» **Assigned task**: Extract, unchanged, every line from the top of the material below through the line with "start_h: hours from", and no more.

» **Listed records**:
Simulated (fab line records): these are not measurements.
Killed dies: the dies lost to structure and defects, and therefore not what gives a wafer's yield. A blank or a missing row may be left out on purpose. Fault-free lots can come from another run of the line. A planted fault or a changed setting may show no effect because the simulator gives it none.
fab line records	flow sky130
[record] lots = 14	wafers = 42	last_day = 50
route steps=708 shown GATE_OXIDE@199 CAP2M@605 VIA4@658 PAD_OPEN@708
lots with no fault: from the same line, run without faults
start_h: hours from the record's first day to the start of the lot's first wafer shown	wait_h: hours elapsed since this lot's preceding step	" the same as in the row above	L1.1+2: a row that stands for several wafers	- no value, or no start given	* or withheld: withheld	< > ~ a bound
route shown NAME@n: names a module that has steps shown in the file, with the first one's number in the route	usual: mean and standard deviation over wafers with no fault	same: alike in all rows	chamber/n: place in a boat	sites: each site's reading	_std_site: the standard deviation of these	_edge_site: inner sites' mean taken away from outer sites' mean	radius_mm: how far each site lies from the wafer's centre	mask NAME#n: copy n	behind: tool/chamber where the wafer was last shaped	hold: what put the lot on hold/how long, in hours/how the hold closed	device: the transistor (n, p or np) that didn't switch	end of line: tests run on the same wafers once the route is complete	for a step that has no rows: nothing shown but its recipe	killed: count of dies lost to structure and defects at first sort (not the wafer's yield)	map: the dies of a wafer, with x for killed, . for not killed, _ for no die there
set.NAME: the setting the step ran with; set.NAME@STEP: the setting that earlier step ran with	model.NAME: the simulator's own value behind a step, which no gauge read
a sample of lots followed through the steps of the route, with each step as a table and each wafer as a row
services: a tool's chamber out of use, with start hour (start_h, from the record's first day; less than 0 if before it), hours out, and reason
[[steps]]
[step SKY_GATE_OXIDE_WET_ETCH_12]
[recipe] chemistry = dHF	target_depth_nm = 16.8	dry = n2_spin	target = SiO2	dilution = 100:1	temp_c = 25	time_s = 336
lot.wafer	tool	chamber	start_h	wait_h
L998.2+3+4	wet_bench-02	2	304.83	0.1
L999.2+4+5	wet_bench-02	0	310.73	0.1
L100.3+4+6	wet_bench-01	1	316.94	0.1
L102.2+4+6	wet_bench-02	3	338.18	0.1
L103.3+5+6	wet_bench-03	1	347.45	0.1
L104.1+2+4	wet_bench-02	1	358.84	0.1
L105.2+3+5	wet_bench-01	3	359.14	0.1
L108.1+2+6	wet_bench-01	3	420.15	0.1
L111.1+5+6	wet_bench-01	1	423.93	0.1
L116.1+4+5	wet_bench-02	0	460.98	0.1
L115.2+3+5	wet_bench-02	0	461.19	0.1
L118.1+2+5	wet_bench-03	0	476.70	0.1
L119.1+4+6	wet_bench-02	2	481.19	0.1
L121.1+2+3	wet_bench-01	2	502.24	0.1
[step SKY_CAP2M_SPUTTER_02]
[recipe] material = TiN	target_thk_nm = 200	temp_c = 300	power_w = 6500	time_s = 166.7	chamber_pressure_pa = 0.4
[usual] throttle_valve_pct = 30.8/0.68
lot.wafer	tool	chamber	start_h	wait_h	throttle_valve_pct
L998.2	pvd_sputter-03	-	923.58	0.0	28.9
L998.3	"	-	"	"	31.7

» **Exercise answer**:
Simulated (fab line records): these are not measurements.
Killed dies: the dies lost to structure and defects, and therefore not what gives a wafer's yield. A blank or a missing row may be left out on purpose. Fault-free lots can come from another run of the line. A planted fault or a changed setting may show no effect because the simulator gives it none.
fab line records	flow sky130
[record] lots = 14	wafers = 42	last_day = 50
route steps=708 shown GATE_OXIDE@199 CAP2M@605 VIA4@658 PAD_OPEN@708
lots with no fault: from the same line, run without faults
start_h: hours from the record's first day to the start of the lot's first wafer shown	wait_h: hours elapsed since this lot's preceding step	" the same as in the row above	L1.1+2: a row that stands for several wafers	- no value, or no start given	* or withheld: withheld	< > ~ a bound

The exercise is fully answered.